☆ ☆ ☆

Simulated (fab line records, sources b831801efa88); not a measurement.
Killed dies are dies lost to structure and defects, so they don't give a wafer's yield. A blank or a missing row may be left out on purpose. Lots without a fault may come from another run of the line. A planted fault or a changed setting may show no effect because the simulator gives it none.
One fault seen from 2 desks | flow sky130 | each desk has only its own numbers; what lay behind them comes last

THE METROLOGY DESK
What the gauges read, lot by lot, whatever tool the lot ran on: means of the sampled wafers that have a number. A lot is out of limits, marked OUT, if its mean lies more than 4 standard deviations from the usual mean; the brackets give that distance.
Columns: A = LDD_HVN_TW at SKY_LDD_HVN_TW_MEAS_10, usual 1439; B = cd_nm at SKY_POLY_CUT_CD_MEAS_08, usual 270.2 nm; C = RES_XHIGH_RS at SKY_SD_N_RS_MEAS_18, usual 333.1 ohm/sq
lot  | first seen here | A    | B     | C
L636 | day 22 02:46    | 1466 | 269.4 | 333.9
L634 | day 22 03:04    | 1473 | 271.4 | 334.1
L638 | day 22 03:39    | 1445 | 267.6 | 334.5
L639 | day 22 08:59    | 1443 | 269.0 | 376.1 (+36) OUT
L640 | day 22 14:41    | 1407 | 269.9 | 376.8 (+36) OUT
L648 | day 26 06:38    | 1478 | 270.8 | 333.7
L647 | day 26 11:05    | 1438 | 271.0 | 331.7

☆ ☆ ☆

What is needed is an exact copy of the lines above, from the one containing "L639 | day 22" through the one containing "L648 | day 26", with nothing added.

L639 | day 22 08:59    | 1443 | 269.0 | 376.1 (+36) OUT
L640 | day 22 14:41    | 1407 | 269.9 | 376.8 (+36) OUT
L648 | day 26 06:38    | 1478 | 270.8 | 333.7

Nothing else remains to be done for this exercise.